Work request
Only those lines in the data below from the line containing "S5 | R1 | R2 |" through the line containing "R1: 159.54 s", both included, should be restated word for word.

Data listing
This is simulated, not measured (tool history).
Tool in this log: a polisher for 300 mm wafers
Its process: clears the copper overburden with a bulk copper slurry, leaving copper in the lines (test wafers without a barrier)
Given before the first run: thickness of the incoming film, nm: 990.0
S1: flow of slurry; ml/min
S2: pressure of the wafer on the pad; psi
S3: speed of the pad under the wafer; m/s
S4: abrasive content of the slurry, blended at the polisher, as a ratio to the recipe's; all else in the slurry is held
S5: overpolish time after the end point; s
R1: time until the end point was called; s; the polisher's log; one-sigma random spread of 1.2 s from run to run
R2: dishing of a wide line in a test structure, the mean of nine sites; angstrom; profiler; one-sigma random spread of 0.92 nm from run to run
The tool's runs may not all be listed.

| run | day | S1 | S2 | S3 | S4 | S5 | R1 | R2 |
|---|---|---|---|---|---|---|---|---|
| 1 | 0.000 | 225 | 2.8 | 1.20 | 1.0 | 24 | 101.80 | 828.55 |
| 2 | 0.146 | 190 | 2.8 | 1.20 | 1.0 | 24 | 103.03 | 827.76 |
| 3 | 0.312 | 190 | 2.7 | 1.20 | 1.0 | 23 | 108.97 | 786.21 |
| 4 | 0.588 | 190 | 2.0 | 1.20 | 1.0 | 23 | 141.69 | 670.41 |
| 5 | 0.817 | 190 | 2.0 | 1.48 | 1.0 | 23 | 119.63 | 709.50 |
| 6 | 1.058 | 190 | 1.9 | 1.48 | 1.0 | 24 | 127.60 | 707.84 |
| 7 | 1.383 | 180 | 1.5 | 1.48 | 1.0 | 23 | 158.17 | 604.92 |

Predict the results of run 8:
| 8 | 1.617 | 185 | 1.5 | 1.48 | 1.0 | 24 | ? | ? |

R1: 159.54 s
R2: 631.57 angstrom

Written solution
| run | day | S1 | S2 | S3 | S4 | S5 | R1 | R2 |
|---|---|---|---|---|---|---|---|---|
| 1 | 0.000 | 225 | 2.8 | 1.20 | 1.0 | 24 | 101.80 | 828.55 |
| 2 | 0.146 | 190 | 2.8 | 1.20 | 1.0 | 24 | 103.03 | 827.76 |
| 3 | 0.312 | 190 | 2.7 | 1.20 | 1.0 | 23 | 108.97 | 786.21 |
| 4 | 0.588 | 190 | 2.0 | 1.20 | 1.0 | 23 | 141.69 | 670.41 |
| 5 | 0.817 | 190 | 2.0 | 1.48 | 1.0 | 23 | 119.63 | 709.50 |
| 6 | 1.058 | 190 | 1.9 | 1.48 | 1.0 | 24 | 127.60 | 707.84 |
| 7 | 1.383 | 180 | 1.5 | 1.48 | 1.0 | 23 | 158.17 | 604.92 |

Predict the results of run 8:
| 8 | 1.617 | 185 | 1.5 | 1.48 | 1.0 | 24 | ? | ? |

R1: 159.54 s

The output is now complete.